- **Work instruction**
Would you please set down the entries below exactly as shown?

- **Excerpted data**
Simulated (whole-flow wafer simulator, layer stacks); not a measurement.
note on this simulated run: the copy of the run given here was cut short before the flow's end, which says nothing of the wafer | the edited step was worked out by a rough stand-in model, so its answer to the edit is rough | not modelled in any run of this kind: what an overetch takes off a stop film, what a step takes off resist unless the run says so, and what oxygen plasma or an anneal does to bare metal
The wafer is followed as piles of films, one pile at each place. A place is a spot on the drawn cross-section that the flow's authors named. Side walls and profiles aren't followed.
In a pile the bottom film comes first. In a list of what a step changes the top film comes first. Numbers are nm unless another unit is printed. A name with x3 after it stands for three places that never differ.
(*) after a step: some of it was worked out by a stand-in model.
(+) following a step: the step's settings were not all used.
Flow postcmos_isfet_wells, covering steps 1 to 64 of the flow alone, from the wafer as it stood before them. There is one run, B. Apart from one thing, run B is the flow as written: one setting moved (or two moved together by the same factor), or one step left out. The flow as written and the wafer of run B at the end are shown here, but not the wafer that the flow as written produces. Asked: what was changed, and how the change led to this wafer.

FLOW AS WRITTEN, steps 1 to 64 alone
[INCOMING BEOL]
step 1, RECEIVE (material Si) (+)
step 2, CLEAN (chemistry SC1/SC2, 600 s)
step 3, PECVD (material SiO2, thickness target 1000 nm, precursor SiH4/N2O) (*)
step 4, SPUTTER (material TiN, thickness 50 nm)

- **Written solution**
Simulated (whole-flow wafer simulator, layer stacks); not a measurement.
note on this simulated run: the copy of the run given here was cut short before the flow's end, which says nothing of the wafer | the edited step was worked out by a rough stand-in model, so its answer to the edit is rough | not modelled in any run of this kind: what an overetch takes off a stop film, what a step takes off resist unless the run says so, and what oxygen plasma or an anneal does to bare metal
The wafer is followed as piles of films, one pile at each place. A place is a spot on the drawn cross-section that the flow's authors named. Side walls and profiles aren't followed.
In a pile the bottom film comes first. In a list of what a step changes the top film comes first. Numbers are nm unless another unit is printed. A name with x3 after it stands for three places that never differ.
(*) after a step: some of it was worked out by a stand-in model.
(+) following a step: the step's settings were not all used.
Flow postcmos_isfet_wells, covering steps 1 to 64 of the flow alone, from the wafer as it stood before them. There is one run, B. Apart from one thing, run B is the flow as written: one setting moved (or two moved together by the same factor), or one step left out. The flow as written and the wafer of run B at the end are shown here, but not the wafer that the flow as written produces. Asked: what was changed, and how the change led to this wafer.

FLOW AS WRITTEN, steps 1 to 64 alone
[INCOMING BEOL]
step 1, RECEIVE (material Si) (+)
step 2, CLEAN (chemistry SC1/SC2, 600 s)
step 3, PECVD (material SiO2, thickness target 1000 nm, precursor SiH4/N2O) (*)
step 4, SPUTTER (material TiN, thickness 50 nm)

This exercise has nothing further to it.